>>>

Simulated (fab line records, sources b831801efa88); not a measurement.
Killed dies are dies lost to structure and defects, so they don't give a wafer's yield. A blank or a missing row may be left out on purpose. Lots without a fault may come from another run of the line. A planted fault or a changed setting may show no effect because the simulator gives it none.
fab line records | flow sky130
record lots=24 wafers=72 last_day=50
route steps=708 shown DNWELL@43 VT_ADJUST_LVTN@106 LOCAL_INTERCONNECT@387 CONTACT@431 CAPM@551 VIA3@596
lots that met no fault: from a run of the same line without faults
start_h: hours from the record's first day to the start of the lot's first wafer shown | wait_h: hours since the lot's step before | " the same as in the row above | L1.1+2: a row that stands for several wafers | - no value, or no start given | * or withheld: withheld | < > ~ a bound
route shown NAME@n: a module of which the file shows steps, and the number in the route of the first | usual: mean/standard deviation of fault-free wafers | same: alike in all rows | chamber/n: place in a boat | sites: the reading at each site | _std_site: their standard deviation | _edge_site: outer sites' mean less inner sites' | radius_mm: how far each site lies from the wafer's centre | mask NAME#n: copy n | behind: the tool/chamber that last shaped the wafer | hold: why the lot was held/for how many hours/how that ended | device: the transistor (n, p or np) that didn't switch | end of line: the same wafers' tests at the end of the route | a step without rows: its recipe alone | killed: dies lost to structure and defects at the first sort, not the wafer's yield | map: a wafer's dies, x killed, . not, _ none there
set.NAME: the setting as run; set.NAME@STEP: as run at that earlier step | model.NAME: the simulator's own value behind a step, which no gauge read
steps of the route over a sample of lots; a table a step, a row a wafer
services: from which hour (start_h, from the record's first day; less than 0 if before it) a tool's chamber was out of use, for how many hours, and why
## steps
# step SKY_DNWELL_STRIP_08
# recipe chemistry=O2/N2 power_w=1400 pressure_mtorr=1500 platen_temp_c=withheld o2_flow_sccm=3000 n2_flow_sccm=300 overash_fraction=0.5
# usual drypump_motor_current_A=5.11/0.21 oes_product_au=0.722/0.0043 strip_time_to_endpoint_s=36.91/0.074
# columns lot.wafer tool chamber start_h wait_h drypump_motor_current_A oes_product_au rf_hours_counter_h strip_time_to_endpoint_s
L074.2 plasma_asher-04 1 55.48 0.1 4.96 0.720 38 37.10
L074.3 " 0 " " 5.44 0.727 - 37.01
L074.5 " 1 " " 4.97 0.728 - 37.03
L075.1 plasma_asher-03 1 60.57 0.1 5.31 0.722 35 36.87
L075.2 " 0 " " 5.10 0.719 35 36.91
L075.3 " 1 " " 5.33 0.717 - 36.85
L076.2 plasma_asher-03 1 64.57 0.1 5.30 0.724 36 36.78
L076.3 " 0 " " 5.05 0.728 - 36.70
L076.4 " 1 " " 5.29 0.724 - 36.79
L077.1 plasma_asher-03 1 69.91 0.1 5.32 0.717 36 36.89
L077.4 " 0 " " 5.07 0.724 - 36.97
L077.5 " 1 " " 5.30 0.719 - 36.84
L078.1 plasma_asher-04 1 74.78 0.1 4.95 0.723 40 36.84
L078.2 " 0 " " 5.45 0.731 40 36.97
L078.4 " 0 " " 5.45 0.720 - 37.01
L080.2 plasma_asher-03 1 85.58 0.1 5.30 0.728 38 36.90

<<<

#### REQUIREMENT
What you return should be the lines from the beginning of the records through the one that contains "fab line records | flow sky130", repeated exactly and with no additions.

#### EXERCISE RESPONSE
Simulated (fab line records, sources b831801efa88); not a measurement.
Killed dies are dies lost to structure and defects, so they don't give a wafer's yield. A blank or a missing row may be left out on purpose. Lots without a fault may come from another run of the line. A planted fault or a changed setting may show no effect because the simulator gives it none.
fab line records | flow sky130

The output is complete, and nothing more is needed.